→ SOURCE MATERIAL
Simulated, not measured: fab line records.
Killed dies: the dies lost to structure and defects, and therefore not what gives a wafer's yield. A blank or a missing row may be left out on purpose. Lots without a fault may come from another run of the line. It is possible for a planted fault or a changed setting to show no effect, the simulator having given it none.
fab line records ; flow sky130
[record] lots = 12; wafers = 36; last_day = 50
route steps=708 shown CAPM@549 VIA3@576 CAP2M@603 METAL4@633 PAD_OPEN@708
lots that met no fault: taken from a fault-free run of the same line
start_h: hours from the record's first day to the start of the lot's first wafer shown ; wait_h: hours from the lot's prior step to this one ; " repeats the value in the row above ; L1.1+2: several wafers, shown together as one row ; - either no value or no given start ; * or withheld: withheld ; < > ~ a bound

→ ACTION ITEM
Set the whole listing down, word for word.

→ RESPONSE
Simulated, not measured: fab line records.
Killed dies: the dies lost to structure and defects, and therefore not what gives a wafer's yield. A blank or a missing row may be left out on purpose. Lots without a fault may come from another run of the line. It is possible for a planted fault or a changed setting to show no effect, the simulator having given it none.
fab line records ; flow sky130
[record] lots = 12; wafers = 36; last_day = 50
route steps=708 shown CAPM@549 VIA3@576 CAP2M@603 METAL4@633 PAD_OPEN@708
lots that met no fault: taken from a fault-free run of the same line
start_h: hours from the record's first day to the start of the lot's first wafer shown ; wait_h: hours from the lot's prior step to this one ; " repeats the value in the row above ; L1.1+2: several wafers, shown together as one row ; - either no value or no given start ; * or withheld: withheld ; < > ~ a bound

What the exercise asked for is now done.